INPUT DATA:
━━━━━━━━

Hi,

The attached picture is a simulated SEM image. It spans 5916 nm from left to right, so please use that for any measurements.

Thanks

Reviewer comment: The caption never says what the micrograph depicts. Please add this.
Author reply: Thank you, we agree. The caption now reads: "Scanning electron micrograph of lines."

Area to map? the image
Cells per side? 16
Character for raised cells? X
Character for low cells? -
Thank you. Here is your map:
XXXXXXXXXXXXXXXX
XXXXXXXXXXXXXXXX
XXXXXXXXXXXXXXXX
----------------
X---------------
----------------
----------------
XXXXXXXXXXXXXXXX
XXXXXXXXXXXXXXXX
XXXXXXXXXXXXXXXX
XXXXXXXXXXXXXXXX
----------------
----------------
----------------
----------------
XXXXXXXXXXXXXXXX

━━━━━━━━

WORK TASK: Set down exactly the lines from the start of the records to the line with "Reviewer comment: The". Include that line, and add nothing more.

TASK ANSWER:
Hi,

The attached picture is a simulated SEM image. It spans 5916 nm from left to right, so please use that for any measurements.

Thanks

Reviewer comment: The caption never says what the micrograph depicts. Please add this.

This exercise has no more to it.